Content starts

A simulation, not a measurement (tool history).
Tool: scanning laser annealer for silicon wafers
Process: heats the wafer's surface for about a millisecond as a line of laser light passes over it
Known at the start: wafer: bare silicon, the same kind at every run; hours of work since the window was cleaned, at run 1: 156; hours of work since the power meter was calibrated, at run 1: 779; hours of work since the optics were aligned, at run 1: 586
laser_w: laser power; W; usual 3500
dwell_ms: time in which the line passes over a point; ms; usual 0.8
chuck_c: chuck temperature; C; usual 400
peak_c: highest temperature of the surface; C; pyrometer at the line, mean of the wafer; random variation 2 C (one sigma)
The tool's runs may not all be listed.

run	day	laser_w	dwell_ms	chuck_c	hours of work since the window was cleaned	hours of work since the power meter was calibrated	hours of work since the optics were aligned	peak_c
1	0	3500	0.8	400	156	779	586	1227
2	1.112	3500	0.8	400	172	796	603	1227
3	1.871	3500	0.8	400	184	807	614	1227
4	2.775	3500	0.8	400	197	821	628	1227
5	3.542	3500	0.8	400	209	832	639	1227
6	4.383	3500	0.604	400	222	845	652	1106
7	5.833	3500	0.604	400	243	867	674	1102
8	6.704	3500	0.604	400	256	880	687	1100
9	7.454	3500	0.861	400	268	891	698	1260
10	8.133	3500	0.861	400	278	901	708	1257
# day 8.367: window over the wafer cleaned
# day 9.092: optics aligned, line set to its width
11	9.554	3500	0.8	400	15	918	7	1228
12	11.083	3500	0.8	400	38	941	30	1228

Content ends

*REQUIREMENT:* Print the records again in full, exactly as they appear above.

*ANSWER AREA:*
A simulation, not a measurement (tool history).
Tool: scanning laser annealer for silicon wafers
Process: heats the wafer's surface for about a millisecond as a line of laser light passes over it
Known at the start: wafer: bare silicon, the same kind at every run; hours of work since the window was cleaned, at run 1: 156; hours of work since the power meter was calibrated, at run 1: 779; hours of work since the optics were aligned, at run 1: 586
laser_w: laser power; W; usual 3500
dwell_ms: time in which the line passes over a point; ms; usual 0.8
chuck_c: chuck temperature; C; usual 400
peak_c: highest temperature of the surface; C; pyrometer at the line, mean of the wafer; random variation 2 C (one sigma)
The tool's runs may not all be listed.

run	day	laser_w	dwell_ms	chuck_c	hours of work since the window was cleaned	hours of work since the power meter was calibrated	hours of work since the optics were aligned	peak_c
1	0	3500	0.8	400	156	779	586	1227
2	1.112	3500	0.8	400	172	796	603	1227
3	1.871	3500	0.8	400	184	807	614	1227
4	2.775	3500	0.8	400	197	821	628	1227
5	3.542	3500	0.8	400	209	832	639	1227
6	4.383	3500	0.604	400	222	845	652	1106
7	5.833	3500	0.604	400	243	867	674	1102
8	6.704	3500	0.604	400	256	880	687	1100
9	7.454	3500	0.861	400	268	891	698	1260
10	8.133	3500	0.861	400	278	901	708	1257
# day 8.367: window over the wafer cleaned
# day 9.092: optics aligned, line set to its width
11	9.554	3500	0.8	400	15	918	7	1228
12	11.083	3500	0.8	400	38	941	30	1228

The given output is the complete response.